Data excerpts>
--- START ---
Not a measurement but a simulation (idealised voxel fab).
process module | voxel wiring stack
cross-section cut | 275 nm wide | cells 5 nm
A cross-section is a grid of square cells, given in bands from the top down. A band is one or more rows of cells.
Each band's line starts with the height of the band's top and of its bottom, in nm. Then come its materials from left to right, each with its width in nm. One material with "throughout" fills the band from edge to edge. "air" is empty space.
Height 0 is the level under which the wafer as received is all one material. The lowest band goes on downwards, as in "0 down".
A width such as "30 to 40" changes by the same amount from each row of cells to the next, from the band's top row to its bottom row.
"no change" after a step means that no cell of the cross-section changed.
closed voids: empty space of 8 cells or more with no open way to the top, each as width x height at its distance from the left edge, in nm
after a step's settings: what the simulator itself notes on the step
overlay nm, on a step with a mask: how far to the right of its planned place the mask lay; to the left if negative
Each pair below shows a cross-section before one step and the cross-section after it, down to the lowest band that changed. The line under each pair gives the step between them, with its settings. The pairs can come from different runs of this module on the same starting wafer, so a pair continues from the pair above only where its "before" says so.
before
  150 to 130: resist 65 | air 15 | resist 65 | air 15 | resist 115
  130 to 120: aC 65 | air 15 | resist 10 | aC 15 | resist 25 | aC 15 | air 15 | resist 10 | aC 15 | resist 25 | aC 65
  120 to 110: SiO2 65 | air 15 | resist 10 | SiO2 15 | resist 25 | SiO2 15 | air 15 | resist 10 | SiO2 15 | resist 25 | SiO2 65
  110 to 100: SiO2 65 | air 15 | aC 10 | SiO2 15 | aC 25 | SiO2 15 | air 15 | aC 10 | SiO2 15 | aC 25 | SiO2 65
--- END ---

Work order> Would you return each line of the material above, unchanged, from the first one through the line where "A cross-section is" appears?

Written response>
Not a measurement but a simulation (idealised voxel fab).
process module | voxel wiring stack
cross-section cut | 275 nm wide | cells 5 nm
A cross-section is a grid of square cells, given in bands from the top down. A band is one or more rows of cells.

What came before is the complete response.